[Stored data Boundary: Start]
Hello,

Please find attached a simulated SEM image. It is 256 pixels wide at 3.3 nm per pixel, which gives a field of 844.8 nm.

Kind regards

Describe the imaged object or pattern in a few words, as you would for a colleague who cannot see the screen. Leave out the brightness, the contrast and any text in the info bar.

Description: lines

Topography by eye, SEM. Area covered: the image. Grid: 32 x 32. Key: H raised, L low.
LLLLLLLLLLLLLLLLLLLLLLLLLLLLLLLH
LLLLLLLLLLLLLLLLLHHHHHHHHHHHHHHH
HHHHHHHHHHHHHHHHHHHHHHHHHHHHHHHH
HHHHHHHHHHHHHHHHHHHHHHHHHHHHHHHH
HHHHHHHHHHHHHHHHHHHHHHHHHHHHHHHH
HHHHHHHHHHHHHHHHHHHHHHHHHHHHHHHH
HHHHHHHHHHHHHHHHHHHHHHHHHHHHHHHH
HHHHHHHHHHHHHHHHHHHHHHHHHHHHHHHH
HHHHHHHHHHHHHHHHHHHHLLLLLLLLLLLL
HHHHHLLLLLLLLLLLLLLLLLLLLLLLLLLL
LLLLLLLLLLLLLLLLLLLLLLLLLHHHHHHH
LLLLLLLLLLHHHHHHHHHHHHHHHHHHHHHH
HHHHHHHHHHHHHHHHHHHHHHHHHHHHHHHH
[Stored data Boundary: End]

■ Assignment
Beginning with the opening line and ending with the final one, transcribe the material exactly.

■ Response box
Hello,

Please find attached a simulated SEM image. It is 256 pixels wide at 3.3 nm per pixel, which gives a field of 844.8 nm.

Kind regards

Describe the imaged object or pattern in a few words, as you would for a colleague who cannot see the screen. Leave out the brightness, the contrast and any text in the info bar.

Description: lines

Topography by eye, SEM. Area covered: the image. Grid: 32 x 32. Key: H raised, L low.
LLLLLLLLLLLLLLLLLLLLLLLLLLLLLLLH
LLLLLLLLLLLLLLLLLHHHHHHHHHHHHHHH
HHHHHHHHHHHHHHHHHHHHHHHHHHHHHHHH
HHHHHHHHHHHHHHHHHHHHHHHHHHHHHHHH
HHHHHHHHHHHHHHHHHHHHHHHHHHHHHHHH
HHHHHHHHHHHHHHHHHHHHHHHHHHHHHHHH
HHHHHHHHHHHHHHHHHHHHHHHHHHHHHHHH
HHHHHHHHHHHHHHHHHHHHHHHHHHHHHHHH
HHHHHHHHHHHHHHHHHHHHLLLLLLLLLLLL
HHHHHLLLLLLLLLLLLLLLLLLLLLLLLLLL
LLLLLLLLLLLLLLLLLLLLLLLLLHHHHHHH
LLLLLLLLLLHHHHHHHHHHHHHHHHHHHHHH
HHHHHHHHHHHHHHHHHHHHHHHHHHHHHHHH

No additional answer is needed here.